BEGIN

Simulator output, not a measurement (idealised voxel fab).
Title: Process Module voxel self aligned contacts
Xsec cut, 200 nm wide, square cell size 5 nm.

END

**Work request**
Write the records out in full, exactly as they read above.

**Exercise result**
Simulator output, not a measurement (idealised voxel fab).
Title: Process Module voxel self aligned contacts
Xsec cut, 200 nm wide, square cell size 5 nm.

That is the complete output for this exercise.